--

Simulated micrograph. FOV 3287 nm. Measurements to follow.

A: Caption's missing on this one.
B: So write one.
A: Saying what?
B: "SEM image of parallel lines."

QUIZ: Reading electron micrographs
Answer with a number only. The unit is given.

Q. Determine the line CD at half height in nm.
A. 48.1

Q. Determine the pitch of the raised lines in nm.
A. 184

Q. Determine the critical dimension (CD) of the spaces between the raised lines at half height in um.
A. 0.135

--

#### EXERCISE
Nothing should be returned except the lines from the first line of the data above through the line with "Q. Determine the critical", each one exact.

#### YOUR SOLUTION
Simulated micrograph. FOV 3287 nm. Measurements to follow.

A: Caption's missing on this one.
B: So write one.
A: Saying what?
B: "SEM image of parallel lines."

QUIZ: Reading electron micrographs
Answer with a number only. The unit is given.

Q. Determine the line CD at half height in nm.
A. 48.1

Q. Determine the pitch of the raised lines in nm.
A. 184

Q. Determine the critical dimension (CD) of the spaces between the raised lines at half height in um.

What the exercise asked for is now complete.